- Work item
Find the line containing "Reviewer 2: The" in the entries below. Restate it and each line after it, word for word, up to and including the line containing "The mid-height CD".

═══ Dataset entries

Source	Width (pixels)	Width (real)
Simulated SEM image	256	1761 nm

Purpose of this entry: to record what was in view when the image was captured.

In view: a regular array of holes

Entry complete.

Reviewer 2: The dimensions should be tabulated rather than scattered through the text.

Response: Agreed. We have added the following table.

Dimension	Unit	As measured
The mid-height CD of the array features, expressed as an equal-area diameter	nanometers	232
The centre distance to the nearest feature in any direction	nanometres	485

══════

- Result
Reviewer 2: The dimensions should be tabulated rather than scattered through the text.

Response: Agreed. We have added the following table.

Dimension	Unit	As measured
The mid-height CD of the array features, expressed as an equal-area diameter	nanometers	232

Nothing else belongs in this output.